## Extracted records
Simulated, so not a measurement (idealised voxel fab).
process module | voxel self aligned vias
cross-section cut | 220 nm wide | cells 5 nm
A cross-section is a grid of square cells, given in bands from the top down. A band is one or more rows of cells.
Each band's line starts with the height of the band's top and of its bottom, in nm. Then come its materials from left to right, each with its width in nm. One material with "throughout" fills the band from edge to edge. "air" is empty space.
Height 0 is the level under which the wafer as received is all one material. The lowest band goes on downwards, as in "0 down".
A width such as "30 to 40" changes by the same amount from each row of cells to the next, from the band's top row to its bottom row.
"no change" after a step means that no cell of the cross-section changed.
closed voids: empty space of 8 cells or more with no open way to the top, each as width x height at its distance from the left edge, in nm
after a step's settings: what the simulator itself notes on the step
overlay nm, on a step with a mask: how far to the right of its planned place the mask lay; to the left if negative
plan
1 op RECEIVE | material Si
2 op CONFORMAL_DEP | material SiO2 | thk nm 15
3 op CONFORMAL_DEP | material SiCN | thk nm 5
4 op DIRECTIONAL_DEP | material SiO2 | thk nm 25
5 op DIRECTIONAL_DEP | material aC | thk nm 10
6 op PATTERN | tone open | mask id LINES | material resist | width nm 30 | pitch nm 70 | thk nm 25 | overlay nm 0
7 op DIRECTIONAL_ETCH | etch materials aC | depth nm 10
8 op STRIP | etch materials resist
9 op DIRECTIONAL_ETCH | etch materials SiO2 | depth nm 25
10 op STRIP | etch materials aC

## Required action
Quote all of the entries exactly as they appear.

## Task output
Simulated, so not a measurement (idealised voxel fab).
process module | voxel self aligned vias
cross-section cut | 220 nm wide | cells 5 nm
A cross-section is a grid of square cells, given in bands from the top down. A band is one or more rows of cells.
Each band's line starts with the height of the band's top and of its bottom, in nm. Then come its materials from left to right, each with its width in nm. One material with "throughout" fills the band from edge to edge. "air" is empty space.
Height 0 is the level under which the wafer as received is all one material. The lowest band goes on downwards, as in "0 down".
A width such as "30 to 40" changes by the same amount from each row of cells to the next, from the band's top row to its bottom row.
"no change" after a step means that no cell of the cross-section changed.
closed voids: empty space of 8 cells or more with no open way to the top, each as width x height at its distance from the left edge, in nm
after a step's settings: what the simulator itself notes on the step
overlay nm, on a step with a mask: how far to the right of its planned place the mask lay; to the left if negative
plan
1 op RECEIVE | material Si
2 op CONFORMAL_DEP | material SiO2 | thk nm 15
3 op CONFORMAL_DEP | material SiCN | thk nm 5
4 op DIRECTIONAL_DEP | material SiO2 | thk nm 25
5 op DIRECTIONAL_DEP | material aC | thk nm 10
6 op PATTERN | tone open | mask id LINES | material resist | width nm 30 | pitch nm 70 | thk nm 25 | overlay nm 0
7 op DIRECTIONAL_ETCH | etch materials aC | depth nm 10
8 op STRIP | etch materials resist
9 op DIRECTIONAL_ETCH | etch materials SiO2 | depth nm 25
10 op STRIP | etch materials aC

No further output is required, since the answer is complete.